→ Required action
Line by line, retype the material below exactly, from its first line up to and including the one holding "pattern | 337 |".

Content starts
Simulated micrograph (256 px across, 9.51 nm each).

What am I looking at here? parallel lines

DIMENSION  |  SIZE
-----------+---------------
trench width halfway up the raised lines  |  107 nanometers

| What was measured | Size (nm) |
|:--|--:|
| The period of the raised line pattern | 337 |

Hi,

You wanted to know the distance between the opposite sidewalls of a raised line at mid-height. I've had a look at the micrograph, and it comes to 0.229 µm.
Content ends

→ Exercise response
Simulated micrograph (256 px across, 9.51 nm each).

What am I looking at here? parallel lines

DIMENSION  |  SIZE
-----------+---------------
trench width halfway up the raised lines  |  107 nanometers

| What was measured | Size (nm) |
|:--|--:|
| The period of the raised line pattern | 337 |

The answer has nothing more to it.